----------
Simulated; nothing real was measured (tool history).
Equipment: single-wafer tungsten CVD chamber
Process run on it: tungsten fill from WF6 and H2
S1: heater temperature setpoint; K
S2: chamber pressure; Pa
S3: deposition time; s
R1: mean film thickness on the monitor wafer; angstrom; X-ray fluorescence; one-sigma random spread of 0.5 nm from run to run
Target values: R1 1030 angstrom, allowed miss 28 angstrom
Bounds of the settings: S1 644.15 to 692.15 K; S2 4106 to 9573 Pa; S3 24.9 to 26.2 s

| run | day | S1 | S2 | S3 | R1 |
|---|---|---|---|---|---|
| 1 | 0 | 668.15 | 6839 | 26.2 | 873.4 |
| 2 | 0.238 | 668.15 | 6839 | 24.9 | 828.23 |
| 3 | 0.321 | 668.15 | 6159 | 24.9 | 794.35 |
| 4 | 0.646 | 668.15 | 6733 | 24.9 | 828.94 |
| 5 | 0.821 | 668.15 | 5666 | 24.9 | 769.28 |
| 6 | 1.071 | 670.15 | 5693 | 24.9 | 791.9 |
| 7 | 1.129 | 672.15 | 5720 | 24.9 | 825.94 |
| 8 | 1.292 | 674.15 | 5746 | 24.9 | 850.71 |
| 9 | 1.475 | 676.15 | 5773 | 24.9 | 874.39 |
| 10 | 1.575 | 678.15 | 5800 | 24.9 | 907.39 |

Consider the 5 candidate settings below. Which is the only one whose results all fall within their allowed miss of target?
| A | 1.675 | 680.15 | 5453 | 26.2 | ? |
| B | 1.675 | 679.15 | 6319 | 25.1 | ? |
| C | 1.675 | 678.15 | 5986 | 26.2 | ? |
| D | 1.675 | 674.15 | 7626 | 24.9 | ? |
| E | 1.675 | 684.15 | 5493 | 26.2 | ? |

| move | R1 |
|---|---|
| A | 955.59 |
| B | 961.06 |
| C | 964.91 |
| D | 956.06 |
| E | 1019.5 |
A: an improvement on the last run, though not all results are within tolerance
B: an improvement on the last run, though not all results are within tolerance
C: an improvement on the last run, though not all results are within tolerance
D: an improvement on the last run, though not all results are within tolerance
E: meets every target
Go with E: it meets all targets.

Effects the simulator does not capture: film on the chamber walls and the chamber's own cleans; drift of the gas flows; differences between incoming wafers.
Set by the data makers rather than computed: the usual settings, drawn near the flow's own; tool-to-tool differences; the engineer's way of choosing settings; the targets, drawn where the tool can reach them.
----------

▶ _EXERCISE_: The response must consist of the lines above, from the first one through the line containing "C: an improvement", reproduced exactly.

▶ _EXERCISE OUTPUT_:
Simulated; nothing real was measured (tool history).
Equipment: single-wafer tungsten CVD chamber
Process run on it: tungsten fill from WF6 and H2
S1: heater temperature setpoint; K
S2: chamber pressure; Pa
S3: deposition time; s
R1: mean film thickness on the monitor wafer; angstrom; X-ray fluorescence; one-sigma random spread of 0.5 nm from run to run
Target values: R1 1030 angstrom, allowed miss 28 angstrom
Bounds of the settings: S1 644.15 to 692.15 K; S2 4106 to 9573 Pa; S3 24.9 to 26.2 s

| run | day | S1 | S2 | S3 | R1 |
|---|---|---|---|---|---|
| 1 | 0 | 668.15 | 6839 | 26.2 | 873.4 |
| 2 | 0.238 | 668.15 | 6839 | 24.9 | 828.23 |
| 3 | 0.321 | 668.15 | 6159 | 24.9 | 794.35 |
| 4 | 0.646 | 668.15 | 6733 | 24.9 | 828.94 |
| 5 | 0.821 | 668.15 | 5666 | 24.9 | 769.28 |
| 6 | 1.071 | 670.15 | 5693 | 24.9 | 791.9 |
| 7 | 1.129 | 672.15 | 5720 | 24.9 | 825.94 |
| 8 | 1.292 | 674.15 | 5746 | 24.9 | 850.71 |
| 9 | 1.475 | 676.15 | 5773 | 24.9 | 874.39 |
| 10 | 1.575 | 678.15 | 5800 | 24.9 | 907.39 |

Consider the 5 candidate settings below. Which is the only one whose results all fall within their allowed miss of target?
| A | 1.675 | 680.15 | 5453 | 26.2 | ? |
| B | 1.675 | 679.15 | 6319 | 25.1 | ? |
| C | 1.675 | 678.15 | 5986 | 26.2 | ? |
| D | 1.675 | 674.15 | 7626 | 24.9 | ? |
| E | 1.675 | 684.15 | 5493 | 26.2 | ? |

| move | R1 |
|---|---|
| A | 955.59 |
| B | 961.06 |
| C | 964.91 |
| D | 956.06 |
| E | 1019.5 |
A: an improvement on the last run, though not all results are within tolerance
B: an improvement on the last run, though not all results are within tolerance
C: an improvement on the last run, though not all results are within tolerance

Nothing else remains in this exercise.